→ Work request: Copy exactly, please, each line of the data below until the line that contains "[overlay nm 0] |" has been copied, beginning at the top.

→ Records shown:
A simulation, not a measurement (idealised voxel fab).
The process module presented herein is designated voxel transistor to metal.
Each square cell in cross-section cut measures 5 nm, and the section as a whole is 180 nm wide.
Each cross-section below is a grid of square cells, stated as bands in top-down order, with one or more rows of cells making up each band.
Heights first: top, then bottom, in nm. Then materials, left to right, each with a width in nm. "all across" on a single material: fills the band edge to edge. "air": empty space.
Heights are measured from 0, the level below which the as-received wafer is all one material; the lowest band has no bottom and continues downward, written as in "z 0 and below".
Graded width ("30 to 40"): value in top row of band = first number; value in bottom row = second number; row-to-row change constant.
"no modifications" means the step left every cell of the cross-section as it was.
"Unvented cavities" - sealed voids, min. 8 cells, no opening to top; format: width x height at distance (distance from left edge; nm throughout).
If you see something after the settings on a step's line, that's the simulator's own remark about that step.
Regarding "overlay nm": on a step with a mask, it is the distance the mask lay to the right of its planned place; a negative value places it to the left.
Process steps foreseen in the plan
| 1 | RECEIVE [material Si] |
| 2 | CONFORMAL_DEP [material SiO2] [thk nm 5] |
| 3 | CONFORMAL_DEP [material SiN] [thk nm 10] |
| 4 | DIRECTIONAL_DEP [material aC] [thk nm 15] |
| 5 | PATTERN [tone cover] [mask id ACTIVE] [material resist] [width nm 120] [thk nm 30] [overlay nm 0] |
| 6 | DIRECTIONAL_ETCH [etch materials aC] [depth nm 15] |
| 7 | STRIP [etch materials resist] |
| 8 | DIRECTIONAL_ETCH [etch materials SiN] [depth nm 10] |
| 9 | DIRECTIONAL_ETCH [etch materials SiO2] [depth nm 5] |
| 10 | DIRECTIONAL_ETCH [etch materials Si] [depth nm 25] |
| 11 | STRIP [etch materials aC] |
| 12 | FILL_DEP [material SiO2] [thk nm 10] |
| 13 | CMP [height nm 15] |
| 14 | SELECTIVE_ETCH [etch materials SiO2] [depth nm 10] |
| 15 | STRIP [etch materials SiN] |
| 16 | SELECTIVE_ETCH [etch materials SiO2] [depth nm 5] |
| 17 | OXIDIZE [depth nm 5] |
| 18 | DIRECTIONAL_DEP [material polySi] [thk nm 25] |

→ Reply:
A simulation, not a measurement (idealised voxel fab).
The process module presented herein is designated voxel transistor to metal.
Each square cell in cross-section cut measures 5 nm, and the section as a whole is 180 nm wide.
Each cross-section below is a grid of square cells, stated as bands in top-down order, with one or more rows of cells making up each band.
Heights first: top, then bottom, in nm. Then materials, left to right, each with a width in nm. "all across" on a single material: fills the band edge to edge. "air": empty space.
Heights are measured from 0, the level below which the as-received wafer is all one material; the lowest band has no bottom and continues downward, written as in "z 0 and below".
Graded width ("30 to 40"): value in top row of band = first number; value in bottom row = second number; row-to-row change constant.
"no modifications" means the step left every cell of the cross-section as it was.
"Unvented cavities" - sealed voids, min. 8 cells, no opening to top; format: width x height at distance (distance from left edge; nm throughout).
If you see something after the settings on a step's line, that's the simulator's own remark about that step.
Regarding "overlay nm": on a step with a mask, it is the distance the mask lay to the right of its planned place; a negative value places it to the left.
Process steps foreseen in the plan
| 1 | RECEIVE [material Si] |
| 2 | CONFORMAL_DEP [material SiO2] [thk nm 5] |
| 3 | CONFORMAL_DEP [material SiN] [thk nm 10] |
| 4 | DIRECTIONAL_DEP [material aC] [thk nm 15] |
| 5 | PATTERN [tone cover] [mask id ACTIVE] [material resist] [width nm 120] [thk nm 30] [overlay nm 0] |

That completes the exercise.